### Requirement:
Return, word for word, only the lines of the data below that lie between the line with "L074.1 | rie_diel-03, 1" and the line with "L074.4 | rie_diel-03, 2", those two lines included.

### Data records:
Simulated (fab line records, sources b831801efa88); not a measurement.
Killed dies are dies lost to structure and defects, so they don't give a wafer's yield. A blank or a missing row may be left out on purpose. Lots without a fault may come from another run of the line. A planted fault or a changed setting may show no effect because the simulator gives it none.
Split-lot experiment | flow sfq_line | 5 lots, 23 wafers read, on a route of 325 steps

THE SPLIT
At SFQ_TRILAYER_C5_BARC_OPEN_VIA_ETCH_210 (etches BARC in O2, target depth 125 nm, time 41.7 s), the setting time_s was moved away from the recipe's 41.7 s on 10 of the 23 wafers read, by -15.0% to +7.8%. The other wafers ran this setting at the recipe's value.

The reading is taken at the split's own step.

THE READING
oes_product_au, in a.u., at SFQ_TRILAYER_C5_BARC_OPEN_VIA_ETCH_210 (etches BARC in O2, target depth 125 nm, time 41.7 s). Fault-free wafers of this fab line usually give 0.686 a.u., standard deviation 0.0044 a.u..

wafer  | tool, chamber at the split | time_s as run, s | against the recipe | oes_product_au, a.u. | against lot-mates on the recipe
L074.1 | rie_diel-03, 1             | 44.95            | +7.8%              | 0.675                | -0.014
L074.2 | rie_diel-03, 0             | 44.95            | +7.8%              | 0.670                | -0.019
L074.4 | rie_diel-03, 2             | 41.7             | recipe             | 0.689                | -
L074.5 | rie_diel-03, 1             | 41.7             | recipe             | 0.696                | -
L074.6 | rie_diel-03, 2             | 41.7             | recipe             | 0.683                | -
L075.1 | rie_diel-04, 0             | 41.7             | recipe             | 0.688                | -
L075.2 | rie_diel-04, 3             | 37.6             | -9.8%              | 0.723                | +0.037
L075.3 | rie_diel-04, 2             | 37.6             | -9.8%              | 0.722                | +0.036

### Written answer:
L074.1 | rie_diel-03, 1             | 44.95            | +7.8%              | 0.675                | -0.014
L074.2 | rie_diel-03, 0             | 44.95            | +7.8%              | 0.670                | -0.019
L074.4 | rie_diel-03, 2             | 41.7             | recipe             | 0.689                | -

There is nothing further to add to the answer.